_Activity_:
Your job is to set down the stretch of entries that opens with the line containing "SiN, thk nm 10" and closes with the line containing "At heights below 10, the". Keep both end lines, copy each exactly, and add nothing.

☆ ☆ ☆ ☆
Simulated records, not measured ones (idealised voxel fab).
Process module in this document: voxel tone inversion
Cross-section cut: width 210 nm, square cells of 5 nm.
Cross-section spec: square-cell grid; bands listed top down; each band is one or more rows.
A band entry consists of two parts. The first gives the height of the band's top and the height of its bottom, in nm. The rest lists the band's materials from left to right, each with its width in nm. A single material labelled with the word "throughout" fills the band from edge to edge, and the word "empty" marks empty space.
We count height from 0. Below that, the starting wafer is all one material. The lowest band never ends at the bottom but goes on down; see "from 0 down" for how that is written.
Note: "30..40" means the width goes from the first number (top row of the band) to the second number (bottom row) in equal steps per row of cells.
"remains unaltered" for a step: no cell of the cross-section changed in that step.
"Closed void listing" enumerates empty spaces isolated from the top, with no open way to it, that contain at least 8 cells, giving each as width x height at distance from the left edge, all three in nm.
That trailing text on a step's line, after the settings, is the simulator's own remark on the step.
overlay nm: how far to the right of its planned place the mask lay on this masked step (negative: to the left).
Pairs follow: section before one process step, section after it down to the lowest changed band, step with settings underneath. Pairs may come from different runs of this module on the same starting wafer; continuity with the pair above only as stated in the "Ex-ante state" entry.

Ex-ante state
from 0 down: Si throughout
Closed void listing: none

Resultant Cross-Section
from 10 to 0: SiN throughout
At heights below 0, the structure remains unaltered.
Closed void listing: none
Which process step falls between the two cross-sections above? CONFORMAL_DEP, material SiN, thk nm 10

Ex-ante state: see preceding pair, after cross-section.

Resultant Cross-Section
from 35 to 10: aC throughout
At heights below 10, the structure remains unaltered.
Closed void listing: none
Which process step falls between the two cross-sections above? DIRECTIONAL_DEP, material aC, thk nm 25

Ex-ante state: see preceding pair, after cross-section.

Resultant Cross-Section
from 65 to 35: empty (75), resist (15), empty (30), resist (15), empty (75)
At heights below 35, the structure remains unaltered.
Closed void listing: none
☆ ☆ ☆ ☆

_Exercise solution_:
Which process step falls between the two cross-sections above? CONFORMAL_DEP, material SiN, thk nm 10

Ex-ante state: see preceding pair, after cross-section.

Resultant Cross-Section
from 35 to 10: aC throughout
At heights below 10, the structure remains unaltered.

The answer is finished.